◆ Material provided:
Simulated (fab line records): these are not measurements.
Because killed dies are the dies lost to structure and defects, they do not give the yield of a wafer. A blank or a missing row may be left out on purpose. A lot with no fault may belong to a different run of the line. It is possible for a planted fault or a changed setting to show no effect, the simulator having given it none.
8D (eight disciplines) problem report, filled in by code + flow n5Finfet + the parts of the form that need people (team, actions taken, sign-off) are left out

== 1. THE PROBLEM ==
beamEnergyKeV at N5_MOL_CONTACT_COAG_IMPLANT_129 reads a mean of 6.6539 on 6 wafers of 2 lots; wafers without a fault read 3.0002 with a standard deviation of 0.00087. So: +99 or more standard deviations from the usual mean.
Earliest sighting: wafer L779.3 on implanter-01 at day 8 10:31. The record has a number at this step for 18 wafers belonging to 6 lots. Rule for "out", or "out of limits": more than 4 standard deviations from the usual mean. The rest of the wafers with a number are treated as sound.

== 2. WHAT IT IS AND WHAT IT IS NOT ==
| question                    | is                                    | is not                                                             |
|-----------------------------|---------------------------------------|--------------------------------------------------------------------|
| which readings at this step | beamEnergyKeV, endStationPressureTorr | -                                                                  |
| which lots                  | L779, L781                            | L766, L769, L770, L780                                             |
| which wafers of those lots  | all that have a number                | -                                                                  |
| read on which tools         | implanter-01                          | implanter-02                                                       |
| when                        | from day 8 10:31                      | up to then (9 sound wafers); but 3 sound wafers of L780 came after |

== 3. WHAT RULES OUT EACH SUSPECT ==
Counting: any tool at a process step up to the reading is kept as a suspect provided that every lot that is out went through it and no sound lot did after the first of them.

◆ Brief:
Repeat every record above exactly as it appears.

◆ Exercise output:
Simulated (fab line records): these are not measurements.
Because killed dies are the dies lost to structure and defects, they do not give the yield of a wafer. A blank or a missing row may be left out on purpose. A lot with no fault may belong to a different run of the line. It is possible for a planted fault or a changed setting to show no effect, the simulator having given it none.
8D (eight disciplines) problem report, filled in by code + flow n5Finfet + the parts of the form that need people (team, actions taken, sign-off) are left out

== 1. THE PROBLEM ==
beamEnergyKeV at N5_MOL_CONTACT_COAG_IMPLANT_129 reads a mean of 6.6539 on 6 wafers of 2 lots; wafers without a fault read 3.0002 with a standard deviation of 0.00087. So: +99 or more standard deviations from the usual mean.
Earliest sighting: wafer L779.3 on implanter-01 at day 8 10:31. The record has a number at this step for 18 wafers belonging to 6 lots. Rule for "out", or "out of limits": more than 4 standard deviations from the usual mean. The rest of the wafers with a number are treated as sound.

== 2. WHAT IT IS AND WHAT IT IS NOT ==
| question                    | is                                    | is not                                                             |
|-----------------------------|---------------------------------------|--------------------------------------------------------------------|
| which readings at this step | beamEnergyKeV, endStationPressureTorr | -                                                                  |
| which lots                  | L779, L781                            | L766, L769, L770, L780                                             |
| which wafers of those lots  | all that have a number                | -                                                                  |
| read on which tools         | implanter-01                          | implanter-02                                                       |
| when                        | from day 8 10:31                      | up to then (9 sound wafers); but 3 sound wafers of L780 came after |

== 3. WHAT RULES OUT EACH SUSPECT ==
Counting: any tool at a process step up to the reading is kept as a suspect provided that every lot that is out went through it and no sound lot did after the first of them.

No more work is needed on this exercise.